··· Data to examine
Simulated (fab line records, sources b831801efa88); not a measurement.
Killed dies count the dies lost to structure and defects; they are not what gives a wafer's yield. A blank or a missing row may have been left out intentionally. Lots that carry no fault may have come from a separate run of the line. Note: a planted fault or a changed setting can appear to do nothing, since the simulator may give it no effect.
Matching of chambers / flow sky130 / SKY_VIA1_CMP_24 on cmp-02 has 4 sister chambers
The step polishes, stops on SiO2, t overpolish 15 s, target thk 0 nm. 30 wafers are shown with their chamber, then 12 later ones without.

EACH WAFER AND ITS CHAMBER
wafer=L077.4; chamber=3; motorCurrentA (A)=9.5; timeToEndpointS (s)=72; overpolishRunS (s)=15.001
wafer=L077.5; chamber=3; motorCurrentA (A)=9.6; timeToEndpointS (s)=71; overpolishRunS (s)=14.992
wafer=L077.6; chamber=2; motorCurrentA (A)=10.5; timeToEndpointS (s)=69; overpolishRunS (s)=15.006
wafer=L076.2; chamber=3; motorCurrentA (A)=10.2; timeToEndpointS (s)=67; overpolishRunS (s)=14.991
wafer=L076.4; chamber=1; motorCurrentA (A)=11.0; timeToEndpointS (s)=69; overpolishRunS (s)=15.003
······

Required action: Lines from the start of the material above through the line containing "wafer=L076.2; chamber=3; motorCurrentA" are to be duplicated exactly, and only those.

Answer area:
Simulated (fab line records, sources b831801efa88); not a measurement.
Killed dies count the dies lost to structure and defects; they are not what gives a wafer's yield. A blank or a missing row may have been left out intentionally. Lots that carry no fault may have come from a separate run of the line. Note: a planted fault or a changed setting can appear to do nothing, since the simulator may give it no effect.
Matching of chambers / flow sky130 / SKY_VIA1_CMP_24 on cmp-02 has 4 sister chambers
The step polishes, stops on SiO2, t overpolish 15 s, target thk 0 nm. 30 wafers are shown with their chamber, then 12 later ones without.

EACH WAFER AND ITS CHAMBER
wafer=L077.4; chamber=3; motorCurrentA (A)=9.5; timeToEndpointS (s)=72; overpolishRunS (s)=15.001
wafer=L077.5; chamber=3; motorCurrentA (A)=9.6; timeToEndpointS (s)=71; overpolishRunS (s)=14.992
wafer=L077.6; chamber=2; motorCurrentA (A)=10.5; timeToEndpointS (s)=69; overpolishRunS (s)=15.006
wafer=L076.2; chamber=3; motorCurrentA (A)=10.2; timeToEndpointS (s)=67; overpolishRunS (s)=14.991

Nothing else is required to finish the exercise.